### ASSIGNMENT
Every entry that follows should be written out again exactly.

-------------------------
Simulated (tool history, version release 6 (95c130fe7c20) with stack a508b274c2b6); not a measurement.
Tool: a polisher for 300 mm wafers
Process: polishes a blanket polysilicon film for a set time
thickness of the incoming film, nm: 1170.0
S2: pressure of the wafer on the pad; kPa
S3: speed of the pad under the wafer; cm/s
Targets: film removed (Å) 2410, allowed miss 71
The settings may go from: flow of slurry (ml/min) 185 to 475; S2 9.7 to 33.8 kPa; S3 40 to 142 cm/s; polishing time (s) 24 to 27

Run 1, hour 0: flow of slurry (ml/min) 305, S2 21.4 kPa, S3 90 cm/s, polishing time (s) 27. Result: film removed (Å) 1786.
-------------------------

### EXERCISE RESPONSE
Simulated (tool history, version release 6 (95c130fe7c20) with stack a508b274c2b6); not a measurement.
Tool: a polisher for 300 mm wafers
Process: polishes a blanket polysilicon film for a set time
thickness of the incoming film, nm: 1170.0
S2: pressure of the wafer on the pad; kPa
S3: speed of the pad under the wafer; cm/s
Targets: film removed (Å) 2410, allowed miss 71
The settings may go from: flow of slurry (ml/min) 185 to 475; S2 9.7 to 33.8 kPa; S3 40 to 142 cm/s; polishing time (s) 24 to 27

Run 1, hour 0: flow of slurry (ml/min) 305, S2 21.4 kPa, S3 90 cm/s, polishing time (s) 27. Result: film removed (Å) 1786.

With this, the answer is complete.